■ **Data provided**:
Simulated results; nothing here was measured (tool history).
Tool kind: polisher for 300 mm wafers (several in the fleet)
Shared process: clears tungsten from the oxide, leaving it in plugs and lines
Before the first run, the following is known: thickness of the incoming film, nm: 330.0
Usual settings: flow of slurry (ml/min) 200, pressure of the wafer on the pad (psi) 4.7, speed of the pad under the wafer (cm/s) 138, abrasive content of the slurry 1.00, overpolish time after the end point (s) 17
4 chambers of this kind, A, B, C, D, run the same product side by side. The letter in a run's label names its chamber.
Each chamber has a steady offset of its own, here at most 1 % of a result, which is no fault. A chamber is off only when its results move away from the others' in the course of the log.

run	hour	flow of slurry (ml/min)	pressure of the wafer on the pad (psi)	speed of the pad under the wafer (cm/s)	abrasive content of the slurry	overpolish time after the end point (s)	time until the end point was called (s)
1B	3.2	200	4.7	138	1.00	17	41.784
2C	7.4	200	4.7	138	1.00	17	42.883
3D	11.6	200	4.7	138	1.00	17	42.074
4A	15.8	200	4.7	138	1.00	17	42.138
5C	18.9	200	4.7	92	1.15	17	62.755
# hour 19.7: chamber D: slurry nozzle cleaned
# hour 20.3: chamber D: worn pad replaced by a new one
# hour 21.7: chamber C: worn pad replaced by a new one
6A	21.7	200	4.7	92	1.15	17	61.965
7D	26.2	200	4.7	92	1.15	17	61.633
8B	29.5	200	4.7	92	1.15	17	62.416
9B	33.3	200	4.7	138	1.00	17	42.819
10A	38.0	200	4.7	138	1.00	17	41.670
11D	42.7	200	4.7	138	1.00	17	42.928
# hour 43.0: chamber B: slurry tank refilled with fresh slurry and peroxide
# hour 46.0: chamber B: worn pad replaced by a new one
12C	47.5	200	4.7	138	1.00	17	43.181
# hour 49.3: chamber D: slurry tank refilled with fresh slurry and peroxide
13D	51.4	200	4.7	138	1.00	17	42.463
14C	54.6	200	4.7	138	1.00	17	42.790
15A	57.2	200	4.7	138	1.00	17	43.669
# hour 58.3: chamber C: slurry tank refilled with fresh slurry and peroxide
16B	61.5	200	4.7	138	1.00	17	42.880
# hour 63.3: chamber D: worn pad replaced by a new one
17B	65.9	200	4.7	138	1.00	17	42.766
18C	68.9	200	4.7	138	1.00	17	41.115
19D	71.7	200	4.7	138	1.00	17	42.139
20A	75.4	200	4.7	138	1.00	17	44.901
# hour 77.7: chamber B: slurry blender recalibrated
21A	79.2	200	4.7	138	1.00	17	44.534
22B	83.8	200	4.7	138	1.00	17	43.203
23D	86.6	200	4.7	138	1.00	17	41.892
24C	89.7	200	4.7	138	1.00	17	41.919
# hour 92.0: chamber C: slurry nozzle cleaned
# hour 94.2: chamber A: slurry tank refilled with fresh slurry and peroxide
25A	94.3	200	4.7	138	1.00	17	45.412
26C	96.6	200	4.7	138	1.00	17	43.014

■ **Work task**: Which lines run from the first of the listing to the line containing "4 chambers of"? Reproduce those exactly, both ends included.

■ **Task solution**:
Simulated results; nothing here was measured (tool history).
Tool kind: polisher for 300 mm wafers (several in the fleet)
Shared process: clears tungsten from the oxide, leaving it in plugs and lines
Before the first run, the following is known: thickness of the incoming film, nm: 330.0
Usual settings: flow of slurry (ml/min) 200, pressure of the wafer on the pad (psi) 4.7, speed of the pad under the wafer (cm/s) 138, abrasive content of the slurry 1.00, overpolish time after the end point (s) 17
4 chambers of this kind, A, B, C, D, run the same product side by side. The letter in a run's label names its chamber.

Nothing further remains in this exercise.